### Extracted records
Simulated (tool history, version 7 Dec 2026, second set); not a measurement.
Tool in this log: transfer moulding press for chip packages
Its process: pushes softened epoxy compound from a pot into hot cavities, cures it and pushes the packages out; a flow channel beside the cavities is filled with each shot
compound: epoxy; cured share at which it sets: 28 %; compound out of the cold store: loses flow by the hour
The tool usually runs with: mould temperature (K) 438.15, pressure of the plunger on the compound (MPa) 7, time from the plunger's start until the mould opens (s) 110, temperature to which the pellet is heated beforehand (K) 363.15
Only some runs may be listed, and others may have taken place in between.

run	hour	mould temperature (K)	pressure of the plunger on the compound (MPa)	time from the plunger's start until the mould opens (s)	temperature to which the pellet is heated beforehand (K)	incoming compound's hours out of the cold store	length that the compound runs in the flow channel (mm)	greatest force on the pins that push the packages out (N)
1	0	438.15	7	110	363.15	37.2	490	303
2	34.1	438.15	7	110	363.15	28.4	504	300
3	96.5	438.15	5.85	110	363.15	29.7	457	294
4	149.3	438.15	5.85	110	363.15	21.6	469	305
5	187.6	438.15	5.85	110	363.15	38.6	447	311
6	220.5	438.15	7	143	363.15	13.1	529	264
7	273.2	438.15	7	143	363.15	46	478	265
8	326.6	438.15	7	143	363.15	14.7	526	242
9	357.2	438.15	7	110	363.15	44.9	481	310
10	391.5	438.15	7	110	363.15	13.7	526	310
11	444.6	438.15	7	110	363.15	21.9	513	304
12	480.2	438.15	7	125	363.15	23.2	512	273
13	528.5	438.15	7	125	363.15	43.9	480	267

### Work request
Restate the material word for word, but only from its first line through the line containing "Tool in this".

### Exercise response
Simulated (tool history, version 7 Dec 2026, second set); not a measurement.
Tool in this log: transfer moulding press for chip packages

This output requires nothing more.